TASK ITEM: Could you copy, exactly as written, every line from the first line of the records through the one containing "S2: pressure of the wafer on the pad; kPa"?

RECORD EXTRACTS:
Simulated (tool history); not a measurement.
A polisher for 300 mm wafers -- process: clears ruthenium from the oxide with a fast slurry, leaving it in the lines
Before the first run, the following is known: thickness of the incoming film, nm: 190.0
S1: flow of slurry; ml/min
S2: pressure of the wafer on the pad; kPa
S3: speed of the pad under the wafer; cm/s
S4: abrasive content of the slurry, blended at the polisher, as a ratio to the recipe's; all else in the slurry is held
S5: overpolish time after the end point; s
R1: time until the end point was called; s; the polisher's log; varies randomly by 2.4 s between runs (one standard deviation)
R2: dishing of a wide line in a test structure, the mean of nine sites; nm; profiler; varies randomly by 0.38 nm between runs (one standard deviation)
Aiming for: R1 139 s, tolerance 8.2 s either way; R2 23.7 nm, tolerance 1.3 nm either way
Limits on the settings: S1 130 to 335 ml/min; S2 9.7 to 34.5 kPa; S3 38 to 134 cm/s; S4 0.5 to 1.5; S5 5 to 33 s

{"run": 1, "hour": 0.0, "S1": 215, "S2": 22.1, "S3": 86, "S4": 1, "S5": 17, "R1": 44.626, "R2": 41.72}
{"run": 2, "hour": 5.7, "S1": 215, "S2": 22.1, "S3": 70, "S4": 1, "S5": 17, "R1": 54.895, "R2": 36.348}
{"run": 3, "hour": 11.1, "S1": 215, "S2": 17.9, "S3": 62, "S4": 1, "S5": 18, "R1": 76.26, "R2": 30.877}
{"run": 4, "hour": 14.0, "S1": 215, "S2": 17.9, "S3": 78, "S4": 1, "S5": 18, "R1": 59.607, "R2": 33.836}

WRITTEN ANSWER:
Simulated (tool history); not a measurement.
A polisher for 300 mm wafers -- process: clears ruthenium from the oxide with a fast slurry, leaving it in the lines
Before the first run, the following is known: thickness of the incoming film, nm: 190.0
S1: flow of slurry; ml/min
S2: pressure of the wafer on the pad; kPa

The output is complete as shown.